[Start of section]

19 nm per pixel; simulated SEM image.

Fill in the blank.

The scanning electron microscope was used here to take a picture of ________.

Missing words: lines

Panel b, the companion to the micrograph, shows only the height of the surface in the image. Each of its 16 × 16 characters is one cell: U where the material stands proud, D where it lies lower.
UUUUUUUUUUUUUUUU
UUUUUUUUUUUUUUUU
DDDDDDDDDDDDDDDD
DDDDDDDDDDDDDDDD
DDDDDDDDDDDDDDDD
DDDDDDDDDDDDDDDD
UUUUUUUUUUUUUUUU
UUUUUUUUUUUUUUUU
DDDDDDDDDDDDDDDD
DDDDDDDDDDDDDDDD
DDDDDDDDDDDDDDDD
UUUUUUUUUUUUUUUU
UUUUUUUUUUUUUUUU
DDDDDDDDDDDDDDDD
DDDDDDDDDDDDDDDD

[End of section]

**WORK ORDER**
Repeat back the listing above exactly, including every line.

**EXERCISE RESULT**
19 nm per pixel; simulated SEM image.

Fill in the blank.

The scanning electron microscope was used here to take a picture of ________.

Missing words: lines

Panel b, the companion to the micrograph, shows only the height of the surface in the image. Each of its 16 × 16 characters is one cell: U where the material stands proud, D where it lies lower.
UUUUUUUUUUUUUUUU
UUUUUUUUUUUUUUUU
DDDDDDDDDDDDDDDD
DDDDDDDDDDDDDDDD
DDDDDDDDDDDDDDDD
DDDDDDDDDDDDDDDD
UUUUUUUUUUUUUUUU
UUUUUUUUUUUUUUUU
DDDDDDDDDDDDDDDD
DDDDDDDDDDDDDDDD
DDDDDDDDDDDDDDDD
UUUUUUUUUUUUUUUU
UUUUUUUUUUUUUUUU
DDDDDDDDDDDDDDDD
DDDDDDDDDDDDDDDD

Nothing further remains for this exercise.